Record set —
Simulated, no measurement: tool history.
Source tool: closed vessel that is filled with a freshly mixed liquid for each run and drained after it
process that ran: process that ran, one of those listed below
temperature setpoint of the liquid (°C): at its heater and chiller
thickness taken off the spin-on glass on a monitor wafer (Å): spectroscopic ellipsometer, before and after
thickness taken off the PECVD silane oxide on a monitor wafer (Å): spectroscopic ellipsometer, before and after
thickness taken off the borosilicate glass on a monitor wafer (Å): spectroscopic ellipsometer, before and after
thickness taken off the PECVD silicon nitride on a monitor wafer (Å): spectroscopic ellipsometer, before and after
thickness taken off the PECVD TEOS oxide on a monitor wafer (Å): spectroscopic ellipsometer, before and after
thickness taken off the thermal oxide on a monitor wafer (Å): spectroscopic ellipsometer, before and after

Assigned task — Could you transcribe every entry exactly, without altering anything?

Your solution —
Simulated, no measurement: tool history.
Source tool: closed vessel that is filled with a freshly mixed liquid for each run and drained after it
process that ran: process that ran, one of those listed below
temperature setpoint of the liquid (°C): at its heater and chiller
thickness taken off the spin-on glass on a monitor wafer (Å): spectroscopic ellipsometer, before and after
thickness taken off the PECVD silane oxide on a monitor wafer (Å): spectroscopic ellipsometer, before and after
thickness taken off the borosilicate glass on a monitor wafer (Å): spectroscopic ellipsometer, before and after
thickness taken off the PECVD silicon nitride on a monitor wafer (Å): spectroscopic ellipsometer, before and after
thickness taken off the PECVD TEOS oxide on a monitor wafer (Å): spectroscopic ellipsometer, before and after
thickness taken off the thermal oxide on a monitor wafer (Å): spectroscopic ellipsometer, before and after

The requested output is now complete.